__Dataset excerpts__
★ ★ ★

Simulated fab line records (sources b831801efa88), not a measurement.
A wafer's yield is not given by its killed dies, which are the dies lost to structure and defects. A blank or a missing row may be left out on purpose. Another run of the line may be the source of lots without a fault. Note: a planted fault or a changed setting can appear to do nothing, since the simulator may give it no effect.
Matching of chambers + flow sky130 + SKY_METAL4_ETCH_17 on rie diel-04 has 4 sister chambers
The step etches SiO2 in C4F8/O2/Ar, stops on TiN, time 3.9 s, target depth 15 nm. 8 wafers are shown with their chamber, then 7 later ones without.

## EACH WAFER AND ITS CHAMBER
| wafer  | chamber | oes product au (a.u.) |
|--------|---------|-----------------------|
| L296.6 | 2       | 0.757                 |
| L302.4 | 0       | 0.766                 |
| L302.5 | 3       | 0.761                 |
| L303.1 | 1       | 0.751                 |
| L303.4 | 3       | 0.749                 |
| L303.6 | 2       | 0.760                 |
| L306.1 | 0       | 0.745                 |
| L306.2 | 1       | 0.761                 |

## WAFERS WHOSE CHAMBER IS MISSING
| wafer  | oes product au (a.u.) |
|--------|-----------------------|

★ ★ ★

__Work task__
Each line from the start of the listing above through the line containing "Matching of chambers" should be copied exactly, please, with no other lines added.

__Your response__
Simulated fab line records (sources b831801efa88), not a measurement.
A wafer's yield is not given by its killed dies, which are the dies lost to structure and defects. A blank or a missing row may be left out on purpose. Another run of the line may be the source of lots without a fault. Note: a planted fault or a changed setting can appear to do nothing, since the simulator may give it no effect.
Matching of chambers + flow sky130 + SKY_METAL4_ETCH_17 on rie diel-04 has 4 sister chambers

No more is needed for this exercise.